#### Work task:
From the first line of the data below, copy each line up to the one containing "How should the", and include that line too.

--- Provided information Enclosed Below ---

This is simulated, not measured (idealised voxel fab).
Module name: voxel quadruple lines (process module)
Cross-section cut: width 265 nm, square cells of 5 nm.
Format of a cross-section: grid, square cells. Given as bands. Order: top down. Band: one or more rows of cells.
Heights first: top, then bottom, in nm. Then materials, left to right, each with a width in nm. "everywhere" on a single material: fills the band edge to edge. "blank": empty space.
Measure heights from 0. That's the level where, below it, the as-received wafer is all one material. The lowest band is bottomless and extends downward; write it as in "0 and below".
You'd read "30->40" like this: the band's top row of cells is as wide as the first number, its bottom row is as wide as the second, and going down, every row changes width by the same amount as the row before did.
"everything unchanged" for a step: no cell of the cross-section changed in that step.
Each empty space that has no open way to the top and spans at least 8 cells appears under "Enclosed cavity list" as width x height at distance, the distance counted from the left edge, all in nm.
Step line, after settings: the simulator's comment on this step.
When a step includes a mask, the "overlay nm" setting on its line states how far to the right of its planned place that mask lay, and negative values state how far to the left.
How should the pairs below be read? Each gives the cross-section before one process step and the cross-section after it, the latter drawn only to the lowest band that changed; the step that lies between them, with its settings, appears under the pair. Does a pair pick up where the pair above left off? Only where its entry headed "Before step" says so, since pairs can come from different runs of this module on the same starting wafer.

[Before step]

--- End of Enclosed Provided information ---

#### Exercise response:
This is simulated, not measured (idealised voxel fab).
Module name: voxel quadruple lines (process module)
Cross-section cut: width 265 nm, square cells of 5 nm.
Format of a cross-section: grid, square cells. Given as bands. Order: top down. Band: one or more rows of cells.
Heights first: top, then bottom, in nm. Then materials, left to right, each with a width in nm. "everywhere" on a single material: fills the band edge to edge. "blank": empty space.
Measure heights from 0. That's the level where, below it, the as-received wafer is all one material. The lowest band is bottomless and extends downward; write it as in "0 and below".
You'd read "30->40" like this: the band's top row of cells is as wide as the first number, its bottom row is as wide as the second, and going down, every row changes width by the same amount as the row before did.
"everything unchanged" for a step: no cell of the cross-section changed in that step.
Each empty space that has no open way to the top and spans at least 8 cells appears under "Enclosed cavity list" as width x height at distance, the distance counted from the left edge, all in nm.
Step line, after settings: the simulator's comment on this step.
When a step includes a mask, the "overlay nm" setting on its line states how far to the right of its planned place that mask lay, and negative values state how far to the left.
How should the pairs below be read? Each gives the cross-section before one process step and the cross-section after it, the latter drawn only to the lowest band that changed; the step that lies between them, with its settings, appears under the pair. Does a pair pick up where the pair above left off? Only where its entry headed "Before step" says so, since pairs can come from different runs of this module on the same starting wafer.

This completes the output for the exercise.